Action item
Output exactly the first line of the listing and each line after it, through the line that contains "time until the end point was called (s): the"; add nothing else.

Supplied entries
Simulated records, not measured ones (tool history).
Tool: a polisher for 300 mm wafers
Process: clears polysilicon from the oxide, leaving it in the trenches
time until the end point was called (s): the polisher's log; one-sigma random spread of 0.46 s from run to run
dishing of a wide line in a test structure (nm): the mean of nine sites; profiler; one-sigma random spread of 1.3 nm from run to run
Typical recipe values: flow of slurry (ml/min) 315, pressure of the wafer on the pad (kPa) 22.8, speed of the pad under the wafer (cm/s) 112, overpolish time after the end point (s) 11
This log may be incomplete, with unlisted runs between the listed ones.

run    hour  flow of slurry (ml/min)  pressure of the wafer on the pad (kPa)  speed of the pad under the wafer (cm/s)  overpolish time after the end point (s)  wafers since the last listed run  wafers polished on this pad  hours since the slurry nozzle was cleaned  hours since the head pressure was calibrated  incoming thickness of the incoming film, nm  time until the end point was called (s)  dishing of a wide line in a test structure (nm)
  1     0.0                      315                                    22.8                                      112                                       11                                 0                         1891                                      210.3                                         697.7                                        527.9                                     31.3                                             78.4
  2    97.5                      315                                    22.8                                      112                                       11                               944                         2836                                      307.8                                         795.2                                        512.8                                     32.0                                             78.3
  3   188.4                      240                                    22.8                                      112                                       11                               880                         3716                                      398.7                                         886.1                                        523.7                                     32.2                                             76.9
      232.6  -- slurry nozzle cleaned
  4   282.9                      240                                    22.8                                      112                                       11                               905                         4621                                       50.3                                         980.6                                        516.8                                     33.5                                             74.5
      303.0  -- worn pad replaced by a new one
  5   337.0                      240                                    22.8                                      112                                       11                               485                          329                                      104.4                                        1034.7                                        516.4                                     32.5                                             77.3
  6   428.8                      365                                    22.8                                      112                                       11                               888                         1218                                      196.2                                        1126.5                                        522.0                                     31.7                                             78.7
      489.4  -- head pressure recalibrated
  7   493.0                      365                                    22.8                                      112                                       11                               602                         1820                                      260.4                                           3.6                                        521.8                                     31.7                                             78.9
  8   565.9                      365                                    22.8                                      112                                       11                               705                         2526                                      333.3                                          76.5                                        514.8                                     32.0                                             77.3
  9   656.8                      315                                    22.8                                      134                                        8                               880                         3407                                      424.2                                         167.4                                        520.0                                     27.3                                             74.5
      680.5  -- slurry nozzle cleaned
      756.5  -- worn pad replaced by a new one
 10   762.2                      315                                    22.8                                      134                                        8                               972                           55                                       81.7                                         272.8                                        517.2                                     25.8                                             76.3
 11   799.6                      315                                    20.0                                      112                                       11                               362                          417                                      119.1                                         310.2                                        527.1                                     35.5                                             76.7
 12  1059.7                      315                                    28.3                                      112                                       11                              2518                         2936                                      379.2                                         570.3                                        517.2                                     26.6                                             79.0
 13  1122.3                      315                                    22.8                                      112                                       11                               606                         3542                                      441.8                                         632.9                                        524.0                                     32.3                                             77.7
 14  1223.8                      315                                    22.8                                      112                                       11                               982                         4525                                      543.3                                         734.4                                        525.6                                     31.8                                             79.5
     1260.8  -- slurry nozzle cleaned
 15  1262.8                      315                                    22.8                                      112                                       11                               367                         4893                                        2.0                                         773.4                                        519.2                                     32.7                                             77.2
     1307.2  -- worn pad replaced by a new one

Your solution
Simulated records, not measured ones (tool history).
Tool: a polisher for 300 mm wafers
Process: clears polysilicon from the oxide, leaving it in the trenches
time until the end point was called (s): the polisher's log; one-sigma random spread of 0.46 s from run to run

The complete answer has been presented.